**Dataset content:**
^^^^^^^^^^^^^^^^
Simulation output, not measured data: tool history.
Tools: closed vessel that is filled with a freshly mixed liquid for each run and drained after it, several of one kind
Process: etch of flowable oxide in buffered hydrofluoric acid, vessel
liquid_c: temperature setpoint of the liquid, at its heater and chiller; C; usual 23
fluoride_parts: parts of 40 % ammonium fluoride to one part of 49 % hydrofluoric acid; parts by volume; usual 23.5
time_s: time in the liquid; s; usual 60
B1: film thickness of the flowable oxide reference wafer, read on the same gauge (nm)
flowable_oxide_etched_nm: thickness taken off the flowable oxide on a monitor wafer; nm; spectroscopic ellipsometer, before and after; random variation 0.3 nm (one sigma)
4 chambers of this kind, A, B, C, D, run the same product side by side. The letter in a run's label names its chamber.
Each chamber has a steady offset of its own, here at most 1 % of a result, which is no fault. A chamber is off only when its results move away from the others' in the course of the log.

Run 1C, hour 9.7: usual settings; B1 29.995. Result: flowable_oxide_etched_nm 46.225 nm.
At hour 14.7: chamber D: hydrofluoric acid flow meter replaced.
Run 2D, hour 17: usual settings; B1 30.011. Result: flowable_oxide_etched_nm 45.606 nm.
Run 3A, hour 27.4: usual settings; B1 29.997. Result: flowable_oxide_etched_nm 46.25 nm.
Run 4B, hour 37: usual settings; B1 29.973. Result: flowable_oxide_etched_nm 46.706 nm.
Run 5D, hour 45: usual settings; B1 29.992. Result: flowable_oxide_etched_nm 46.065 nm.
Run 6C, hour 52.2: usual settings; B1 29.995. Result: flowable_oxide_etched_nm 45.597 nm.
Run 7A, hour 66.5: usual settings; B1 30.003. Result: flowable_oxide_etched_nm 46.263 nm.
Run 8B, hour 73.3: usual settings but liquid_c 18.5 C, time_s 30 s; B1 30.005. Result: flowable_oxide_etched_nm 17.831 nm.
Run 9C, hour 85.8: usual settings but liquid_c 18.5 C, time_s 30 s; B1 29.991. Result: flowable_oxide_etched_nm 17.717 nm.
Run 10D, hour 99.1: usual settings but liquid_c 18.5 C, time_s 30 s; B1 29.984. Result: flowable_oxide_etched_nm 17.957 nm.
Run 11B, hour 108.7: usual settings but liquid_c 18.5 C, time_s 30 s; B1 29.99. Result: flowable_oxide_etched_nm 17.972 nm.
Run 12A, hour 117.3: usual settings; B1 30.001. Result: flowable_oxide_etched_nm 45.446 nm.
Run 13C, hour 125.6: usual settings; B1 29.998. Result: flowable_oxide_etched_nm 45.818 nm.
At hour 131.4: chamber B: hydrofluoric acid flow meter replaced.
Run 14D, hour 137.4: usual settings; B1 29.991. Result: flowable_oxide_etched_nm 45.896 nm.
^^^^^^^^^^^^^^^^

**Action item:** Write the opening line of the data above and every line after it, exactly, stopping once you have written the line with "B1: film thickness".

**Exercise solution:**
Simulation output, not measured data: tool history.
Tools: closed vessel that is filled with a freshly mixed liquid for each run and drained after it, several of one kind
Process: etch of flowable oxide in buffered hydrofluoric acid, vessel
liquid_c: temperature setpoint of the liquid, at its heater and chiller; C; usual 23
fluoride_parts: parts of 40 % ammonium fluoride to one part of 49 % hydrofluoric acid; parts by volume; usual 23.5
time_s: time in the liquid; s; usual 60
B1: film thickness of the flowable oxide reference wafer, read on the same gauge (nm)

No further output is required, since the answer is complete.